Work request -> Extract all of the entries and set them down verbatim.

────────────────────

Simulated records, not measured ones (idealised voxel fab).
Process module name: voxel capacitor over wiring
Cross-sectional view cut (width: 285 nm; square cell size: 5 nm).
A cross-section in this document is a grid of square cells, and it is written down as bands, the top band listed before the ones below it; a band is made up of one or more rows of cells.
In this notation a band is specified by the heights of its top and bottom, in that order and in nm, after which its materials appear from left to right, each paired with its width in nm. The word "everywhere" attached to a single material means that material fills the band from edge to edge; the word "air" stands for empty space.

────────────────────

Written reply ->
Simulated records, not measured ones (idealised voxel fab).
Process module name: voxel capacitor over wiring
Cross-sectional view cut (width: 285 nm; square cell size: 5 nm).
A cross-section in this document is a grid of square cells, and it is written down as bands, the top band listed before the ones below it; a band is made up of one or more rows of cells.
In this notation a band is specified by the heights of its top and bottom, in that order and in nm, after which its materials appear from left to right, each paired with its width in nm. The word "everywhere" attached to a single material means that material fills the band from edge to edge; the word "air" stands for empty space.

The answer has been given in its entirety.